• **RECORD EXCERPTS**:
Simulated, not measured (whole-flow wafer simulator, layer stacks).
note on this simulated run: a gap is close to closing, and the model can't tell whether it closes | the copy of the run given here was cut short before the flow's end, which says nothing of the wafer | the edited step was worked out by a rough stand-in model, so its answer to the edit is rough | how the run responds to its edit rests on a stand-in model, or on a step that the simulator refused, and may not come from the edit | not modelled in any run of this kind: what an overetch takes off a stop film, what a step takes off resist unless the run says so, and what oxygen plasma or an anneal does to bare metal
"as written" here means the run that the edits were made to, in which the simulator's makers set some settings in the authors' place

• **BRIEF**: Each record above needs to be set down again, word for word.

• **ANSWER AREA**:
Simulated, not measured (whole-flow wafer simulator, layer stacks).
note on this simulated run: a gap is close to closing, and the model can't tell whether it closes | the copy of the run given here was cut short before the flow's end, which says nothing of the wafer | the edited step was worked out by a rough stand-in model, so its answer to the edit is rough | how the run responds to its edit rests on a stand-in model, or on a step that the simulator refused, and may not come from the edit | not modelled in any run of this kind: what an overetch takes off a stop film, what a step takes off resist unless the run says so, and what oxygen plasma or an anneal does to bare metal
"as written" here means the run that the edits were made to, in which the simulator's makers set some settings in the authors' place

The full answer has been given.